• **DATASET EXTRACT**
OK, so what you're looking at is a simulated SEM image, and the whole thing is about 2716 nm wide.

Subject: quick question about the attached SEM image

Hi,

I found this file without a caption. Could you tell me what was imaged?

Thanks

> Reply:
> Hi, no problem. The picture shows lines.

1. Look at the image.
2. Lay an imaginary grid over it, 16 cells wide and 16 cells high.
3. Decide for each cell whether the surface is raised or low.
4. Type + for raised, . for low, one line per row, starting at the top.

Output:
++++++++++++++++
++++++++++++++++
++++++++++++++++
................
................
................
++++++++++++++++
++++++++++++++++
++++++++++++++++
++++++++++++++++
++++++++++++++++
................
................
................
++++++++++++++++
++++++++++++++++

• **ASSIGNMENT**
What this exercise asks for is the data above, retyped exactly.

• **RESULT**
OK, so what you're looking at is a simulated SEM image, and the whole thing is about 2716 nm wide.

Subject: quick question about the attached SEM image

Hi,

I found this file without a caption. Could you tell me what was imaged?

Thanks

> Reply:
> Hi, no problem. The picture shows lines.

1. Look at the image.
2. Lay an imaginary grid over it, 16 cells wide and 16 cells high.
3. Decide for each cell whether the surface is raised or low.
4. Type + for raised, . for low, one line per row, starting at the top.

Output:
++++++++++++++++
++++++++++++++++
++++++++++++++++
................
................
................
++++++++++++++++
++++++++++++++++
++++++++++++++++
++++++++++++++++
++++++++++++++++
................
................
................
++++++++++++++++
++++++++++++++++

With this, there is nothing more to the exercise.